▸ EXERCISE
Look below for the line that contains "The following is", then copy it and each following line exactly, through and including the line that contains "We display cut, a".

▸ DATA FOR REVIEW
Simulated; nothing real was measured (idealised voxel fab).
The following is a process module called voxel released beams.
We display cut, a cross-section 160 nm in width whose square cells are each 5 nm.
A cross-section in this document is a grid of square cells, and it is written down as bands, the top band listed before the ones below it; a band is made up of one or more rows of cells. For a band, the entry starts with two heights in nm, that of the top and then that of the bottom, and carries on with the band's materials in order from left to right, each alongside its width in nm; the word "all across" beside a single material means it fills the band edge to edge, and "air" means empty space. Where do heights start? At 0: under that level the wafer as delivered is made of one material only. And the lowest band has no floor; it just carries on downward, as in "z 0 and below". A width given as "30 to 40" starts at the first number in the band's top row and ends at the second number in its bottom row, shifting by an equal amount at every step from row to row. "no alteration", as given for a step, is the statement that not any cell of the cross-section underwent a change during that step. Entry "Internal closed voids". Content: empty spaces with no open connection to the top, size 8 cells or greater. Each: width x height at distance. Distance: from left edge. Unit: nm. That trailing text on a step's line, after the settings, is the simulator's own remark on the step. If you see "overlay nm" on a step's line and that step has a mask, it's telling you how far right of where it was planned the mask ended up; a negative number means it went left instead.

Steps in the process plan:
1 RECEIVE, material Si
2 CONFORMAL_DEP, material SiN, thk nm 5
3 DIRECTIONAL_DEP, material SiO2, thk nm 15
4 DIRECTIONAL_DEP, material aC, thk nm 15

▸ SOLUTION
The following is a process module called voxel released beams.
We display cut, a cross-section 160 nm in width whose square cells are each 5 nm.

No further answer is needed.